Please transcribe the entries below without changing a single character.

══════════

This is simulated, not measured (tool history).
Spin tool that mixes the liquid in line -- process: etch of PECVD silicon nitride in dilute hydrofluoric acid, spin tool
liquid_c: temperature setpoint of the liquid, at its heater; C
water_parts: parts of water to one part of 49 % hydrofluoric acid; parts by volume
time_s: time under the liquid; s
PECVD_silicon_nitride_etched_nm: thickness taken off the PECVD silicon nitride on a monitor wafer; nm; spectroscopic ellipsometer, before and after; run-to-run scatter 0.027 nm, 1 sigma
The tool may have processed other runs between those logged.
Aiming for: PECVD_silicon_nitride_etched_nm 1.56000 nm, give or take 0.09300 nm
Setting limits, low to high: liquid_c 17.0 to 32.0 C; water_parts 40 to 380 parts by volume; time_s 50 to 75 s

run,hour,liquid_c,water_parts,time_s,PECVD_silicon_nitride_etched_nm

══════════

_Your solution:_
This is simulated, not measured (tool history).
Spin tool that mixes the liquid in line -- process: etch of PECVD silicon nitride in dilute hydrofluoric acid, spin tool
liquid_c: temperature setpoint of the liquid, at its heater; C
water_parts: parts of water to one part of 49 % hydrofluoric acid; parts by volume
time_s: time under the liquid; s
PECVD_silicon_nitride_etched_nm: thickness taken off the PECVD silicon nitride on a monitor wafer; nm; spectroscopic ellipsometer, before and after; run-to-run scatter 0.027 nm, 1 sigma
The tool may have processed other runs between those logged.
Aiming for: PECVD_silicon_nitride_etched_nm 1.56000 nm, give or take 0.09300 nm
Setting limits, low to high: liquid_c 17.0 to 32.0 C; water_parts 40 to 380 parts by volume; time_s 50 to 75 s

run,hour,liquid_c,water_parts,time_s,PECVD_silicon_nitride_etched_nm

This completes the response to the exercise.